- **REQUIREMENT**
Each record that follows should be transcribed word for word.

↓

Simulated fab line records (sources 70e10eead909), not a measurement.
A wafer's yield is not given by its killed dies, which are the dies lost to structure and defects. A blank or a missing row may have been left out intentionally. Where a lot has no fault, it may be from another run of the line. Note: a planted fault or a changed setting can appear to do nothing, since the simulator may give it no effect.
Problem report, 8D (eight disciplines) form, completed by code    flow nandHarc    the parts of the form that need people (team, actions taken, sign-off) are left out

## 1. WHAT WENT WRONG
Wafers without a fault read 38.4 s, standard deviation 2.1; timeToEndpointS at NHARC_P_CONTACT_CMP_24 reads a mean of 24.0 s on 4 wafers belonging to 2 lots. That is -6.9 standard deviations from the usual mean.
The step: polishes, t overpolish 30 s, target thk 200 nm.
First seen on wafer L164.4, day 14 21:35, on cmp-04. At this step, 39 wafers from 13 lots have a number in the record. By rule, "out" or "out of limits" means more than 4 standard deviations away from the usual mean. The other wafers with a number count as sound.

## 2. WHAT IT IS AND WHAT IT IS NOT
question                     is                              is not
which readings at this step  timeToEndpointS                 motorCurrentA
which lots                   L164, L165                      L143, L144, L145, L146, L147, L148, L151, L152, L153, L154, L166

↑

- **TASK OUTPUT**
Simulated fab line records (sources 70e10eead909), not a measurement.
A wafer's yield is not given by its killed dies, which are the dies lost to structure and defects. A blank or a missing row may have been left out intentionally. Where a lot has no fault, it may be from another run of the line. Note: a planted fault or a changed setting can appear to do nothing, since the simulator may give it no effect.
Problem report, 8D (eight disciplines) form, completed by code    flow nandHarc    the parts of the form that need people (team, actions taken, sign-off) are left out

## 1. WHAT WENT WRONG
Wafers without a fault read 38.4 s, standard deviation 2.1; timeToEndpointS at NHARC_P_CONTACT_CMP_24 reads a mean of 24.0 s on 4 wafers belonging to 2 lots. That is -6.9 standard deviations from the usual mean.
The step: polishes, t overpolish 30 s, target thk 200 nm.
First seen on wafer L164.4, day 14 21:35, on cmp-04. At this step, 39 wafers from 13 lots have a number in the record. By rule, "out" or "out of limits" means more than 4 standard deviations away from the usual mean. The other wafers with a number count as sound.

## 2. WHAT IT IS AND WHAT IT IS NOT
question                     is                              is not
which readings at this step  timeToEndpointS                 motorCurrentA
which lots                   L164, L165                      L143, L144, L145, L146, L147, L148, L151, L152, L153, L154, L166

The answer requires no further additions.